* Listed entries:
=== Section Start ===
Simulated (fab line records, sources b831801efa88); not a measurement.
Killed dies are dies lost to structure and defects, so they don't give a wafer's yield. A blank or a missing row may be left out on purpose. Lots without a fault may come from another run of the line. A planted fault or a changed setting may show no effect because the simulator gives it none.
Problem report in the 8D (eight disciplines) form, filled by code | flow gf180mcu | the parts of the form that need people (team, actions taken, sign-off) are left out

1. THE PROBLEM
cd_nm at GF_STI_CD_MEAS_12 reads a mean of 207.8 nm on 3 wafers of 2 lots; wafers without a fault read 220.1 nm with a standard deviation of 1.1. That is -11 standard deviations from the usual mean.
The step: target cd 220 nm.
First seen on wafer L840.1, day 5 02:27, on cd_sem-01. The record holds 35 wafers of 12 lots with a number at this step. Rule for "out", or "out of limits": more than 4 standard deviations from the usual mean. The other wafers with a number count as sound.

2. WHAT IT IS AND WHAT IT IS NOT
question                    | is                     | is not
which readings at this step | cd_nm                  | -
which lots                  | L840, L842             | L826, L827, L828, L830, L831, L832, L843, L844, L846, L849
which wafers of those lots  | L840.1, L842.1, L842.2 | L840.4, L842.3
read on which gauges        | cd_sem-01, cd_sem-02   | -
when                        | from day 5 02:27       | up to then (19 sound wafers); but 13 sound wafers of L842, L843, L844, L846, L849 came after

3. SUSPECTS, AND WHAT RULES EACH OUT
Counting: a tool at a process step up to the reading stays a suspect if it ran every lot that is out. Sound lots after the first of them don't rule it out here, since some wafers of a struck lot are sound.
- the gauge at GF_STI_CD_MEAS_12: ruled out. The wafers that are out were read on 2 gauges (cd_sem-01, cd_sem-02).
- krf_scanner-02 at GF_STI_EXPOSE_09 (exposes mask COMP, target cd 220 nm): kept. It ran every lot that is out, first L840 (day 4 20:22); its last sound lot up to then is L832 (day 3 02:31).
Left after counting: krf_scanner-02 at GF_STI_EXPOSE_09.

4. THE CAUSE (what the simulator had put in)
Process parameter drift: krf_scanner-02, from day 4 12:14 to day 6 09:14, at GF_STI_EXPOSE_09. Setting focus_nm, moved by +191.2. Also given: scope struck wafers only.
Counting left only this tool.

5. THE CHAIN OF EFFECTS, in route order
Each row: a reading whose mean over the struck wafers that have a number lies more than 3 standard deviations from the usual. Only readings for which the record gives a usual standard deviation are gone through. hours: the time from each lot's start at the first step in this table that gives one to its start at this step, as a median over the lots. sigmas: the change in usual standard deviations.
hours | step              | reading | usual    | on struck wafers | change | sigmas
=== Section End ===

* Work item:
Once the line containing "which readings at" has been retyped, stop. Begin at the first line of the material and reproduce every line up to it exactly.

* Your solution:
Simulated (fab line records, sources b831801efa88); not a measurement.
Killed dies are dies lost to structure and defects, so they don't give a wafer's yield. A blank or a missing row may be left out on purpose. Lots without a fault may come from another run of the line. A planted fault or a changed setting may show no effect because the simulator gives it none.
Problem report in the 8D (eight disciplines) form, filled by code | flow gf180mcu | the parts of the form that need people (team, actions taken, sign-off) are left out

1. THE PROBLEM
cd_nm at GF_STI_CD_MEAS_12 reads a mean of 207.8 nm on 3 wafers of 2 lots; wafers without a fault read 220.1 nm with a standard deviation of 1.1. That is -11 standard deviations from the usual mean.
The step: target cd 220 nm.
First seen on wafer L840.1, day 5 02:27, on cd_sem-01. The record holds 35 wafers of 12 lots with a number at this step. Rule for "out", or "out of limits": more than 4 standard deviations from the usual mean. The other wafers with a number count as sound.

2. WHAT IT IS AND WHAT IT IS NOT
question                    | is                     | is not
which readings at this step | cd_nm                  | -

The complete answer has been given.